Data section:
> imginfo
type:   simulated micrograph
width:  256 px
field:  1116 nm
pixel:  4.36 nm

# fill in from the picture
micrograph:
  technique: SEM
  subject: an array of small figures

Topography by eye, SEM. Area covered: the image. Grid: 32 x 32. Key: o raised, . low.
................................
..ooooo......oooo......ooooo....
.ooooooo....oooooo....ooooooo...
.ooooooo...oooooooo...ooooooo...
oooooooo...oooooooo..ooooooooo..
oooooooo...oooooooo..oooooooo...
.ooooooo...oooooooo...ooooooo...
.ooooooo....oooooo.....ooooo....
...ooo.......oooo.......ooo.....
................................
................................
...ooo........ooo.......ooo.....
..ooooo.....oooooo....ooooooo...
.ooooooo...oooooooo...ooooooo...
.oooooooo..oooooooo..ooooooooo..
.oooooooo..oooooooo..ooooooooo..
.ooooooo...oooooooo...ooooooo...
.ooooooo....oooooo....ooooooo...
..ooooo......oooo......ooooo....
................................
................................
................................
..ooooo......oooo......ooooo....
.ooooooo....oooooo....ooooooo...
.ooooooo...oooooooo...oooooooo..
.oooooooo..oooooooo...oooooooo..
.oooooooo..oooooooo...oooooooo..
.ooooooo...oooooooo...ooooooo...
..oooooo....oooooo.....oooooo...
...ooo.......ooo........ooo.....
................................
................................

Activity:
Beginning at the top of the entries above, output each line exactly, and end with the line in which "Topography by eye, SEM." appears.

Exercise result:
> imginfo
type:   simulated micrograph
width:  256 px
field:  1116 nm
pixel:  4.36 nm

# fill in from the picture
micrograph:
  technique: SEM
  subject: an array of small figures

Topography by eye, SEM. Area covered: the image. Grid: 32 x 32. Key: o raised, . low.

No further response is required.